-- ACTIVITY --
Quote the records below word for word, please, from the very first line through the one that contains "Same kind, same", and nothing beyond it.

-- EXCERPTED RECORDS --
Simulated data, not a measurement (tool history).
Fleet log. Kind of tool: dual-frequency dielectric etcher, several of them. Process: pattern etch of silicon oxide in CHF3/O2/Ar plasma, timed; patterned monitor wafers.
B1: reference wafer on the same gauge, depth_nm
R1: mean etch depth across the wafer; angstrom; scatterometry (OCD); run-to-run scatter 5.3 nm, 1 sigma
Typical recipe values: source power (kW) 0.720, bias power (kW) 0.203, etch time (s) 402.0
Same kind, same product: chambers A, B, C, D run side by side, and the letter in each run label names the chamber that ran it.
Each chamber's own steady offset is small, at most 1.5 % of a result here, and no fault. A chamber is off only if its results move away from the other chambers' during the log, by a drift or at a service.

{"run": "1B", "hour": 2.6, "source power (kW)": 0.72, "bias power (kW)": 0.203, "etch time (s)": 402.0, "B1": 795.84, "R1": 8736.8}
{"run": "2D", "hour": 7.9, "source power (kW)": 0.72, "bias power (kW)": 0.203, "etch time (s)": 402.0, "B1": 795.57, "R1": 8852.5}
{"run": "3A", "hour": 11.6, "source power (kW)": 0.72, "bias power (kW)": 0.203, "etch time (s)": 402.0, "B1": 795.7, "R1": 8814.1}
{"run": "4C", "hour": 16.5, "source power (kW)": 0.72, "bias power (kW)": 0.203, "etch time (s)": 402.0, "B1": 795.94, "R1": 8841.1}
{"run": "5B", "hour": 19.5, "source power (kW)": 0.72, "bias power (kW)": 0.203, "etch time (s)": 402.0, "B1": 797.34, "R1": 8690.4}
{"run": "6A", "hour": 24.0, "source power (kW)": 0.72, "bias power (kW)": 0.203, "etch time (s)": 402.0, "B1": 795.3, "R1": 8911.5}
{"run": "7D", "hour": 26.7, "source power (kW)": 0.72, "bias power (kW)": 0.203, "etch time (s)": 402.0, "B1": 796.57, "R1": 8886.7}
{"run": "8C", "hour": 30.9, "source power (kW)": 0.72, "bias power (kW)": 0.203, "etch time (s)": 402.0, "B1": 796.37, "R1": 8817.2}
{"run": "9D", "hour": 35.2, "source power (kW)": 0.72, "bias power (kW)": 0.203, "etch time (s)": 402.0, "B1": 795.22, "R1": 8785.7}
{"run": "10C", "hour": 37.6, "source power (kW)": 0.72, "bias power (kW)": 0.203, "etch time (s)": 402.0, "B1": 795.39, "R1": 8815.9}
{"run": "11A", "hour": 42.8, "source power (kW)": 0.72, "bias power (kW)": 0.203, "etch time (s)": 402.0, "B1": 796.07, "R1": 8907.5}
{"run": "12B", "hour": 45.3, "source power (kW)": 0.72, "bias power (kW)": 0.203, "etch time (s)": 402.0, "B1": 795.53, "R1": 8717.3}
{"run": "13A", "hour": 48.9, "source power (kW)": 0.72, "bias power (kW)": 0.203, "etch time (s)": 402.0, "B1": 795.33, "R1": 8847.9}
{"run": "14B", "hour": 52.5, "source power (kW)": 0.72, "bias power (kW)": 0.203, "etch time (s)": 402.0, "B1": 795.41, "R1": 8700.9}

-- ANSWER SPACE --
Simulated data, not a measurement (tool history).
Fleet log. Kind of tool: dual-frequency dielectric etcher, several of them. Process: pattern etch of silicon oxide in CHF3/O2/Ar plasma, timed; patterned monitor wafers.
B1: reference wafer on the same gauge, depth_nm
R1: mean etch depth across the wafer; angstrom; scatterometry (OCD); run-to-run scatter 5.3 nm, 1 sigma
Typical recipe values: source power (kW) 0.720, bias power (kW) 0.203, etch time (s) 402.0
Same kind, same product: chambers A, B, C, D run side by side, and the letter in each run label names the chamber that ran it.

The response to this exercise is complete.